[[ Given information open ]]

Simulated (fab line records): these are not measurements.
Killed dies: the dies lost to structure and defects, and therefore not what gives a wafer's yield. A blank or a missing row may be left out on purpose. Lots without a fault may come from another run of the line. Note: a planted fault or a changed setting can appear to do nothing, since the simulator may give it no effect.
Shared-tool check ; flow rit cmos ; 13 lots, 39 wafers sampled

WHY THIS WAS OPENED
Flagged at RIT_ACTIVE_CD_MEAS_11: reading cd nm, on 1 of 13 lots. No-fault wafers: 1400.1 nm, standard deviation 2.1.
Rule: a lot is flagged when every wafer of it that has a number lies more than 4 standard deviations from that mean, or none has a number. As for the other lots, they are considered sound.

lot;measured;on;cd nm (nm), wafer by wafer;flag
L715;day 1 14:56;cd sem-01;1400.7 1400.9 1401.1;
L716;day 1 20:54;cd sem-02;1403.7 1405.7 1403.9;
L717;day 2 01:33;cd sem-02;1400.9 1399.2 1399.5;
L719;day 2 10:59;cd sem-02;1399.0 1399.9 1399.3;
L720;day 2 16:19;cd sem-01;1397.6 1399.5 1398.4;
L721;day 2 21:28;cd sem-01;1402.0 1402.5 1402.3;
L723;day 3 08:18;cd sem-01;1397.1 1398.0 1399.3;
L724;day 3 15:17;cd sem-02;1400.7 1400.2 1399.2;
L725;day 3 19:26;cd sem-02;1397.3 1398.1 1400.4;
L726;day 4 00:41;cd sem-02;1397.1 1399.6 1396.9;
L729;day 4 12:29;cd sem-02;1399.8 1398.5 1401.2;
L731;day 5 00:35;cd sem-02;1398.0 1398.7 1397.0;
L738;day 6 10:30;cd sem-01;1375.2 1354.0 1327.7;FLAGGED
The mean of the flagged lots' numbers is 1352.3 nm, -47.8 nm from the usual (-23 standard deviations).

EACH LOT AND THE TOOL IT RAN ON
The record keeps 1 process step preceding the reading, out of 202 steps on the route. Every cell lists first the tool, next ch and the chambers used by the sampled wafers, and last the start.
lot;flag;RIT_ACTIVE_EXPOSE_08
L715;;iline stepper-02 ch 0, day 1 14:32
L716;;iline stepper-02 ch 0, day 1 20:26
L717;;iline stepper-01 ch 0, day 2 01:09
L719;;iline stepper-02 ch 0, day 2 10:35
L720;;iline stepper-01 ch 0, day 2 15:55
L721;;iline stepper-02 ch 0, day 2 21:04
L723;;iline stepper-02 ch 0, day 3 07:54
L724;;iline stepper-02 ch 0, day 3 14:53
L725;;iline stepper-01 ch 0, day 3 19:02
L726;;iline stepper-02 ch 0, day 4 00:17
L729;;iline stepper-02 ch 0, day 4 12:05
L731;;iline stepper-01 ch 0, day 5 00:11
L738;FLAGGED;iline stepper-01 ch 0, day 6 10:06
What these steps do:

[[ Given information closed ]]

Assigned task » Up to and including the line with "Flagged at RIT_ACTIVE_CD_MEAS_11: reading", output every line of the records above exactly, starting from the first; output nothing else.

Expected answer »
Simulated (fab line records): these are not measurements.
Killed dies: the dies lost to structure and defects, and therefore not what gives a wafer's yield. A blank or a missing row may be left out on purpose. Lots without a fault may come from another run of the line. Note: a planted fault or a changed setting can appear to do nothing, since the simulator may give it no effect.
Shared-tool check ; flow rit cmos ; 13 lots, 39 wafers sampled

WHY THIS WAS OPENED
Flagged at RIT_ACTIVE_CD_MEAS_11: reading cd nm, on 1 of 13 lots. No-fault wafers: 1400.1 nm, standard deviation 2.1.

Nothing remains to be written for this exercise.